#### Work instruction:
Quote, with no changes, the lines that run from the top of the material to the line with "Pictured: cross-section cut, 210", both included.

++++ Supplied records

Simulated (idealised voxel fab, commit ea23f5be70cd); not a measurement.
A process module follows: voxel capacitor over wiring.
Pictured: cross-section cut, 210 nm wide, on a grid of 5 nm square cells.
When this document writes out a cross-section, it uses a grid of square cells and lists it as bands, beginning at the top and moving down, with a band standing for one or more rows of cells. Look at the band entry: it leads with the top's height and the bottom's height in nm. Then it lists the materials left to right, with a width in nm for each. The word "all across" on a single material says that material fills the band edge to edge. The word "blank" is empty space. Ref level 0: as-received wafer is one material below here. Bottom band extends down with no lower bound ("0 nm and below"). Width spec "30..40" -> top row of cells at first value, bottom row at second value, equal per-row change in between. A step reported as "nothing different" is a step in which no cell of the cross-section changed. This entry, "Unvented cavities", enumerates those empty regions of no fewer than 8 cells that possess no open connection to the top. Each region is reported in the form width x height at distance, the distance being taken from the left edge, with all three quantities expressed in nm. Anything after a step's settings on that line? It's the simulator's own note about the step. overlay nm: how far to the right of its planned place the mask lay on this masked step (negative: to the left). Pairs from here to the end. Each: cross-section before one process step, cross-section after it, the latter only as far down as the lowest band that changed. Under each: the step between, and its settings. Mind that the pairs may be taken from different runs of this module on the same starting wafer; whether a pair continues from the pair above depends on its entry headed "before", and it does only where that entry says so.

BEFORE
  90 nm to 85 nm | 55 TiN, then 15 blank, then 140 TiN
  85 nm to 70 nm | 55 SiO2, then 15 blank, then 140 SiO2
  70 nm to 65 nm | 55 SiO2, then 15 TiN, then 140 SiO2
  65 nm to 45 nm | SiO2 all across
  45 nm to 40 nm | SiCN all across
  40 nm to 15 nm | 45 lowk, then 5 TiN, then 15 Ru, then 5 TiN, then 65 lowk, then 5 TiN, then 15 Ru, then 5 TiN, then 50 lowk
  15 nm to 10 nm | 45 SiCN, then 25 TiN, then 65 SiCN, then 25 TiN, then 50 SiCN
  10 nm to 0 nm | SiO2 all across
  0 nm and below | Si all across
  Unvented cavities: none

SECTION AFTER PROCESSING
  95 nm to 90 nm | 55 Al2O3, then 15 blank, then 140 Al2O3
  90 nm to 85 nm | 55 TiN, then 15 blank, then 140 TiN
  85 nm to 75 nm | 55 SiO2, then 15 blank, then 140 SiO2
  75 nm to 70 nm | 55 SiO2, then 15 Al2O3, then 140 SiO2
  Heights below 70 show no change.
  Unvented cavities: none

++++++++

#### Answer section:
Simulated (idealised voxel fab, commit ea23f5be70cd); not a measurement.
A process module follows: voxel capacitor over wiring.
Pictured: cross-section cut, 210 nm wide, on a grid of 5 nm square cells.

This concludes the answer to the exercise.